Assigned task
Return exactly the lines below, starting with the one that has "TRAINEE: I can see a regular array of holes." and going on through the one that has "TRAINER: Good, carry on.".

━━━━━ Information provided ━━━━━
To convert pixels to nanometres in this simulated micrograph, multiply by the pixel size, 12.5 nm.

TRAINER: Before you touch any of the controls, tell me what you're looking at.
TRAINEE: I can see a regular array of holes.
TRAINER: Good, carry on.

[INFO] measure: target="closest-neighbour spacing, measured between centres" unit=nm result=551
━━━━━

Written reply
TRAINEE: I can see a regular array of holes.
TRAINER: Good, carry on.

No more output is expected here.